_EXERCISE_
Copy word for word the lines from the start of the records through the line that contains "Cross-section cut: width", both included.

_INFORMATION SHOWN_
____________________

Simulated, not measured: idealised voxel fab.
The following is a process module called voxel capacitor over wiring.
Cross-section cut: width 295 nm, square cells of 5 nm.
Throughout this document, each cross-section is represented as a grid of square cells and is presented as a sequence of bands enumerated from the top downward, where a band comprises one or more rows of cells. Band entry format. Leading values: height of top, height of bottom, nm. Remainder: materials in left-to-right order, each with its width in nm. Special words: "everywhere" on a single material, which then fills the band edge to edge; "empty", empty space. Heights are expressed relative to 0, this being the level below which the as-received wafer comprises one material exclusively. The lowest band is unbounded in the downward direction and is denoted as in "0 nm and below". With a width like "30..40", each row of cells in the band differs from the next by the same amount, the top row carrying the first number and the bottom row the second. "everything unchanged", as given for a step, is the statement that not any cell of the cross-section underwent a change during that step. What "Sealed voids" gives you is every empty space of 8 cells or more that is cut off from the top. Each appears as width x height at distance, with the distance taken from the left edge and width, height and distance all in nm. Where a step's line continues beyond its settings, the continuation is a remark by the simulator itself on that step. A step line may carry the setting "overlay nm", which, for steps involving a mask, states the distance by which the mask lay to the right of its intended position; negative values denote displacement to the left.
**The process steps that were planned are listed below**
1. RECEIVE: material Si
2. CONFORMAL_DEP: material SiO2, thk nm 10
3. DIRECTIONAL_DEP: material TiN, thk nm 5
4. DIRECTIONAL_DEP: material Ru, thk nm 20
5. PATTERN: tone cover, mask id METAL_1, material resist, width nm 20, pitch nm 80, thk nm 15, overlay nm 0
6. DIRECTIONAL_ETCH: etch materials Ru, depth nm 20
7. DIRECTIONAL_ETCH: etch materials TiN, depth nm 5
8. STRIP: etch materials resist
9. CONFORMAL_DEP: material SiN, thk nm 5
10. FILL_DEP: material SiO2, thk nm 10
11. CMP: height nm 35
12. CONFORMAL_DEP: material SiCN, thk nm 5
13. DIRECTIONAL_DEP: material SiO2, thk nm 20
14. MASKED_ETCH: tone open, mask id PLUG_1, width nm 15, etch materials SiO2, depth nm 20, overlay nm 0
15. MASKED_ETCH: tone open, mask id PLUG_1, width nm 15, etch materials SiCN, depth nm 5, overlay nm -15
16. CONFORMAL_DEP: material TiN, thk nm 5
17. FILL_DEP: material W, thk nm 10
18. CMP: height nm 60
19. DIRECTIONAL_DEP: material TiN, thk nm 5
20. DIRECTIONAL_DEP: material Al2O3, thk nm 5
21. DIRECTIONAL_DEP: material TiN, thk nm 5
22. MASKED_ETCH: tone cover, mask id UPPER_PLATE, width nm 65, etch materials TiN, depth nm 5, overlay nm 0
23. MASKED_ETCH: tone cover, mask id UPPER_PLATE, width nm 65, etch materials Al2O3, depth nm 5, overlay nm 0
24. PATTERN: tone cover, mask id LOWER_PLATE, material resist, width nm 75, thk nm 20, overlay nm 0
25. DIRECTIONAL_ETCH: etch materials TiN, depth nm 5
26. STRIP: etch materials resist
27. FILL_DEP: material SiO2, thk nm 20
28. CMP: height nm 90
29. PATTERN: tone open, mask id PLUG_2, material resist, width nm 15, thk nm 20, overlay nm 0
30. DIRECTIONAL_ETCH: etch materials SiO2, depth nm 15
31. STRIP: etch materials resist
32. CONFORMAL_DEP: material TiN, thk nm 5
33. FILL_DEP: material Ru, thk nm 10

____________________

_RESPONSE AREA_
Simulated, not measured: idealised voxel fab.
The following is a process module called voxel capacitor over wiring.
Cross-section cut: width 295 nm, square cells of 5 nm.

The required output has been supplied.